Nothing may be dropped or altered: reproduce all the data.

> [Extracted data]:
________________
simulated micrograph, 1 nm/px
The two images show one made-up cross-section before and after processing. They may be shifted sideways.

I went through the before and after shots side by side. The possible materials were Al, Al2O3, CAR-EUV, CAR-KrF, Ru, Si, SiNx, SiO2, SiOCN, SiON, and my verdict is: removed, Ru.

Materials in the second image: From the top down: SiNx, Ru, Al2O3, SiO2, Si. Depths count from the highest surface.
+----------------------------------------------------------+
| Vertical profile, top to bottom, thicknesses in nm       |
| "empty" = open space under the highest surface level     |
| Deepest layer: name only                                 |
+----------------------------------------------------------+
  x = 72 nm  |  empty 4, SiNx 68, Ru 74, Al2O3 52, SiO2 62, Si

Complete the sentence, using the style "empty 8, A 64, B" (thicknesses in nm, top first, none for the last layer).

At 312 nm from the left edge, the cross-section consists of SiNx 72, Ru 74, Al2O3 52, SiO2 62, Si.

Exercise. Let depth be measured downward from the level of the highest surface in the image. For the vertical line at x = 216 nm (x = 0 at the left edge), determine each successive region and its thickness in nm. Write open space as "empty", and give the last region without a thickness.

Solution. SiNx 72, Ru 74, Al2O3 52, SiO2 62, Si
________________

> [Exercise answer]:
simulated micrograph, 1 nm/px
The two images show one made-up cross-section before and after processing. They may be shifted sideways.

I went through the before and after shots side by side. The possible materials were Al, Al2O3, CAR-EUV, CAR-KrF, Ru, Si, SiNx, SiO2, SiOCN, SiON, and my verdict is: removed, Ru.

Materials in the second image: From the top down: SiNx, Ru, Al2O3, SiO2, Si. Depths count from the highest surface.
+----------------------------------------------------------+
| Vertical profile, top to bottom, thicknesses in nm       |
| "empty" = open space under the highest surface level     |
| Deepest layer: name only                                 |
+----------------------------------------------------------+
  x = 72 nm  |  empty 4, SiNx 68, Ru 74, Al2O3 52, SiO2 62, Si

Complete the sentence, using the style "empty 8, A 64, B" (thicknesses in nm, top first, none for the last layer).

At 312 nm from the left edge, the cross-section consists of SiNx 72, Ru 74, Al2O3 52, SiO2 62, Si.

Exercise. Let depth be measured downward from the level of the highest surface in the image. For the vertical line at x = 216 nm (x = 0 at the left edge), determine each successive region and its thickness in nm. Write open space as "empty", and give the last region without a thickness.

Solution. SiNx 72, Ru 74, Al2O3 52, SiO2 62, Si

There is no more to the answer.